○ ○ ○
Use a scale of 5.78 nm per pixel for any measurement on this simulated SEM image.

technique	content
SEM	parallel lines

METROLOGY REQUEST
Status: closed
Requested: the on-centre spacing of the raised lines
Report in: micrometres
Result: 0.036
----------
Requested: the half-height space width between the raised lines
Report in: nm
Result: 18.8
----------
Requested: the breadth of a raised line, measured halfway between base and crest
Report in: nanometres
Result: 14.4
○ ○ ○

Set down again, word for word, the stretch of records from the line with "Report in: micrometres" to the line with "Report in: nanometres", both of those lines included.

Report in: micrometres
Result: 0.036
----------
Requested: the half-height space width between the raised lines
Report in: nm
Result: 18.8
----------
Requested: the breadth of a raised line, measured halfway between base and crest
Report in: nanometres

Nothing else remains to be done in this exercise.